Dataset entries:
* * * * *

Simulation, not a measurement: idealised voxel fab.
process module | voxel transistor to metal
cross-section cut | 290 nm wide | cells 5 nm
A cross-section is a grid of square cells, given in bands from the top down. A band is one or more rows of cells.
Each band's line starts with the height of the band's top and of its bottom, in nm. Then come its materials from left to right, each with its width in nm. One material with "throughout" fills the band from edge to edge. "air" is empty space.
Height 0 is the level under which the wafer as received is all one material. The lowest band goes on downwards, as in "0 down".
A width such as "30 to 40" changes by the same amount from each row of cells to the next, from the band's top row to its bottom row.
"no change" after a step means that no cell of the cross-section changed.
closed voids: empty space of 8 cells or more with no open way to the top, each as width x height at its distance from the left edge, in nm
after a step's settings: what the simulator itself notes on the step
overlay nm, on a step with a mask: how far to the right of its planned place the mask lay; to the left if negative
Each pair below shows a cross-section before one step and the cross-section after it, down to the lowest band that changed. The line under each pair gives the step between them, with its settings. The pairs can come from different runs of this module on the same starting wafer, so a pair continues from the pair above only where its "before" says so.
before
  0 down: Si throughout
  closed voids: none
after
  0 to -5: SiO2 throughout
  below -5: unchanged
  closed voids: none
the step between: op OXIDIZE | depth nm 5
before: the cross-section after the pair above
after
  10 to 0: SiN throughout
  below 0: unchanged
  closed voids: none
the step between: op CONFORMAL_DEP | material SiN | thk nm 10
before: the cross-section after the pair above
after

* * * * *

Work item:
Could you copy exactly the lines from the first line of the records above through the line containing "A cross-section is", both included, and nothing else?

Answer space:
Simulation, not a measurement: idealised voxel fab.
process module | voxel transistor to metal
cross-section cut | 290 nm wide | cells 5 nm
A cross-section is a grid of square cells, given in bands from the top down. A band is one or more rows of cells.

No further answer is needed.